ASSIGNMENT — Output exactly the lines that run from the top of the entries to the line holding "This document writes", including both of those lines.

RECORDS SHOWN —
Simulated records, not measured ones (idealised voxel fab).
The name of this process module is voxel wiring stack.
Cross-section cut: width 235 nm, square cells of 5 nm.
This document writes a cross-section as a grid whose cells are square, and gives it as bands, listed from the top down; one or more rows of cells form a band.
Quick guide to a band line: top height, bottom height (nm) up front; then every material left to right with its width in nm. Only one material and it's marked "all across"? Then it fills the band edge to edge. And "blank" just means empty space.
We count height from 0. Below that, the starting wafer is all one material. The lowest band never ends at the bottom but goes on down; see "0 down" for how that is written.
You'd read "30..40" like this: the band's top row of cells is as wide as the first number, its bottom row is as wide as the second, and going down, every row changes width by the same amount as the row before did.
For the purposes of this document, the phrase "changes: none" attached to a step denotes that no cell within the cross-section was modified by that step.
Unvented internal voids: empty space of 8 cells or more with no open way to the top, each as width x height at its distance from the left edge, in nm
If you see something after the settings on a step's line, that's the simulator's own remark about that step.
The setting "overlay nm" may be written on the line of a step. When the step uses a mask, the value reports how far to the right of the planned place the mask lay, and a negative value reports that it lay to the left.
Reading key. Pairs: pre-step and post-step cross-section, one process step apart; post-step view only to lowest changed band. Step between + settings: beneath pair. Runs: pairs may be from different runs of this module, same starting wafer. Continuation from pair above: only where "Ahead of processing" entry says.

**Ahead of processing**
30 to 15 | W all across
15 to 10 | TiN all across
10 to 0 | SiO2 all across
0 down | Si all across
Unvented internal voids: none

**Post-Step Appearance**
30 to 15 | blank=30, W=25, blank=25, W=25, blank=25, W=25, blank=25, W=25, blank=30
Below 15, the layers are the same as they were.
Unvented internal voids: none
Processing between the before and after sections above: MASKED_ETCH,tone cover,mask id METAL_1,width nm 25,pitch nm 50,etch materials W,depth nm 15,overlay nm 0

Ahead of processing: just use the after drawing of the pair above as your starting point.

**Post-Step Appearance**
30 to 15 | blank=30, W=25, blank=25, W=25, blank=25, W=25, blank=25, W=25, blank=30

WRITTEN RESPONSE —
Simulated records, not measured ones (idealised voxel fab).
The name of this process module is voxel wiring stack.
Cross-section cut: width 235 nm, square cells of 5 nm.
This document writes a cross-section as a grid whose cells are square, and gives it as bands, listed from the top down; one or more rows of cells form a band.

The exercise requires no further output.